Work order
Each line from the start of the entries through the line that contains "At each step" should be output exactly, please.

Provided information
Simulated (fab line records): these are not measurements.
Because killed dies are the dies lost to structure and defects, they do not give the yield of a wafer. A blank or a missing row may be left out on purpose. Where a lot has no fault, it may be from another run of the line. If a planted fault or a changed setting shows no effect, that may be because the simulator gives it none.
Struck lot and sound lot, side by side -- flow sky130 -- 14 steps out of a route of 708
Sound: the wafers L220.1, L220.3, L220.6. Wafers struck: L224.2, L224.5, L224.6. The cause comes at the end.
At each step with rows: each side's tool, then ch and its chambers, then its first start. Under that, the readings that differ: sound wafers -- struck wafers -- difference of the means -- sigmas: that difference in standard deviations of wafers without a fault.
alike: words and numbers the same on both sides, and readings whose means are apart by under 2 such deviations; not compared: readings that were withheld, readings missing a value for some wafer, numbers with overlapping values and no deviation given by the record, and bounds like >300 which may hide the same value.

Exercise answer
Simulated (fab line records): these are not measurements.
Because killed dies are the dies lost to structure and defects, they do not give the yield of a wafer. A blank or a missing row may be left out on purpose. Where a lot has no fault, it may be from another run of the line. If a planted fault or a changed setting shows no effect, that may be because the simulator gives it none.
Struck lot and sound lot, side by side -- flow sky130 -- 14 steps out of a route of 708
Sound: the wafers L220.1, L220.3, L220.6. Wafers struck: L224.2, L224.5, L224.6. The cause comes at the end.
At each step with rows: each side's tool, then ch and its chambers, then its first start. Under that, the readings that differ: sound wafers -- struck wafers -- difference of the means -- sigmas: that difference in standard deviations of wafers without a fault.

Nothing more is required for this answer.